[[ DATASET RECORDS open ]]

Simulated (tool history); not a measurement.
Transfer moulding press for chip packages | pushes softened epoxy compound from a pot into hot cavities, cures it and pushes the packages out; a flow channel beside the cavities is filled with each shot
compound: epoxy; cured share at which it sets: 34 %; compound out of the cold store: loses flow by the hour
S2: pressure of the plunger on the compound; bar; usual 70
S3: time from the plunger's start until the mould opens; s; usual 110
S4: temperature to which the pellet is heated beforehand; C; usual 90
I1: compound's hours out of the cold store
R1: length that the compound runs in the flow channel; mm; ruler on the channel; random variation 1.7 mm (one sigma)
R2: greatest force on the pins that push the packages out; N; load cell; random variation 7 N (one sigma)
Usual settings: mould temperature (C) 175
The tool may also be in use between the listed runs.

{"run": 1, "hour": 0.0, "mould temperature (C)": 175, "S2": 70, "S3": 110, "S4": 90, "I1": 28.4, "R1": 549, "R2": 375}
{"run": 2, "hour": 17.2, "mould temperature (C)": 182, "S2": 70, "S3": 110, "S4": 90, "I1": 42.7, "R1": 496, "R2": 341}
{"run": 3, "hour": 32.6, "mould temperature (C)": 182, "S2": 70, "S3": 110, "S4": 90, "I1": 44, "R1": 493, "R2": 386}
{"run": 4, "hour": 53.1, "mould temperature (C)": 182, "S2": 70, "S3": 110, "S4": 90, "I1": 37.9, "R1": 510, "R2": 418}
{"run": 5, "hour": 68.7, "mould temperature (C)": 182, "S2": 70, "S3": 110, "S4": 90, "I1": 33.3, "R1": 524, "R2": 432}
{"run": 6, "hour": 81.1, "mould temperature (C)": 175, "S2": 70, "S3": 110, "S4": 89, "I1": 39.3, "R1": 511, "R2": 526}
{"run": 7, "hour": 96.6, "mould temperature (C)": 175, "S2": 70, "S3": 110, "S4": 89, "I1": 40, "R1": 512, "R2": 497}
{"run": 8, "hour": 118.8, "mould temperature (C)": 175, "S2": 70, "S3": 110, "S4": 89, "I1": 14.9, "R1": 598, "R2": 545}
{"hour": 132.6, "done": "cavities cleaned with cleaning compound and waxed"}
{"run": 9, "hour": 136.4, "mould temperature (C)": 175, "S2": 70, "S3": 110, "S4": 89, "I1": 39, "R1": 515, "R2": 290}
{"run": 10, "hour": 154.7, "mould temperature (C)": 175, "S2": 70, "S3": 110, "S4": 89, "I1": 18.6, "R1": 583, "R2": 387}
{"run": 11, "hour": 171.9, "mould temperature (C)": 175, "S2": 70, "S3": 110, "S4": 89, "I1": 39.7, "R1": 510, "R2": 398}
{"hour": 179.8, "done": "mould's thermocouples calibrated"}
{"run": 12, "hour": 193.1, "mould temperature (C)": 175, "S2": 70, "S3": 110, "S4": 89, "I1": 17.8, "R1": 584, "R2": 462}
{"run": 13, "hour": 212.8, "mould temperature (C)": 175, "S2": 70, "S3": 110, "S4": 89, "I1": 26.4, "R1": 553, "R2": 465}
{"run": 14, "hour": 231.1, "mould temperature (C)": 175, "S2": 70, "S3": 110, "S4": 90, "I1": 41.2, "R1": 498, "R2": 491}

[[ DATASET RECORDS closed ]]

## [REQUIRED ACTION]
Beginning with the line holding "Transfer moulding press" and ending with the line holding "S2: pressure of", write out the stretch of material above exactly; add no further lines.

## [ANSWER SPACE]
Transfer moulding press for chip packages | pushes softened epoxy compound from a pot into hot cavities, cures it and pushes the packages out; a flow channel beside the cavities is filled with each shot
compound: epoxy; cured share at which it sets: 34 %; compound out of the cold store: loses flow by the hour
S2: pressure of the plunger on the compound; bar; usual 70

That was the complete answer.